### Task item
The expected answer is the complete listing, reproduced character for character.

### Listed entries
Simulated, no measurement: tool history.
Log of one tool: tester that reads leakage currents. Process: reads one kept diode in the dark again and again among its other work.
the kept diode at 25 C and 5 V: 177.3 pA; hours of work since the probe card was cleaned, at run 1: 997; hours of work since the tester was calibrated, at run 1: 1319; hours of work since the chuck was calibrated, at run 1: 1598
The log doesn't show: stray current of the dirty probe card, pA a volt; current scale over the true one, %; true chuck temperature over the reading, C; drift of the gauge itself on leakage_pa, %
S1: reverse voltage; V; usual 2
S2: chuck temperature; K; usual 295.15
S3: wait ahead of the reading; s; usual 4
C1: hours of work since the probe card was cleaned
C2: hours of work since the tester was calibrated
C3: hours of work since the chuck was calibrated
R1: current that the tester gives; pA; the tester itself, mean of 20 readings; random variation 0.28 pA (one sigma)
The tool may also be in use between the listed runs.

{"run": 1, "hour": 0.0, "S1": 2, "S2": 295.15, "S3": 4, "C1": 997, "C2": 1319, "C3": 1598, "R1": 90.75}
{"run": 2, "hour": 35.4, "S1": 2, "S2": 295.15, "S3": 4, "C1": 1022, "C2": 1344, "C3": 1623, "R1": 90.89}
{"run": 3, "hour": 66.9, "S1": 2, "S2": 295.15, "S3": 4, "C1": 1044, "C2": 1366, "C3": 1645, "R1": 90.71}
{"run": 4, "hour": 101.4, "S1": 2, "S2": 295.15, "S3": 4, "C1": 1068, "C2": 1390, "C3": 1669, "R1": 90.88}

### Reply
Simulated, no measurement: tool history.
Log of one tool: tester that reads leakage currents. Process: reads one kept diode in the dark again and again among its other work.
the kept diode at 25 C and 5 V: 177.3 pA; hours of work since the probe card was cleaned, at run 1: 997; hours of work since the tester was calibrated, at run 1: 1319; hours of work since the chuck was calibrated, at run 1: 1598
The log doesn't show: stray current of the dirty probe card, pA a volt; current scale over the true one, %; true chuck temperature over the reading, C; drift of the gauge itself on leakage_pa, %
S1: reverse voltage; V; usual 2
S2: chuck temperature; K; usual 295.15
S3: wait ahead of the reading; s; usual 4
C1: hours of work since the probe card was cleaned
C2: hours of work since the tester was calibrated
C3: hours of work since the chuck was calibrated
R1: current that the tester gives; pA; the tester itself, mean of 20 readings; random variation 0.28 pA (one sigma)
The tool may also be in use between the listed runs.

{"run": 1, "hour": 0.0, "S1": 2, "S2": 295.15, "S3": 4, "C1": 997, "C2": 1319, "C3": 1598, "R1": 90.75}
{"run": 2, "hour": 35.4, "S1": 2, "S2": 295.15, "S3": 4, "C1": 1022, "C2": 1344, "C3": 1623, "R1": 90.89}
{"run": 3, "hour": 66.9, "S1": 2, "S2": 295.15, "S3": 4, "C1": 1044, "C2": 1366, "C3": 1645, "R1": 90.71}
{"run": 4, "hour": 101.4, "S1": 2, "S2": 295.15, "S3": 4, "C1": 1068, "C2": 1390, "C3": 1669, "R1": 90.88}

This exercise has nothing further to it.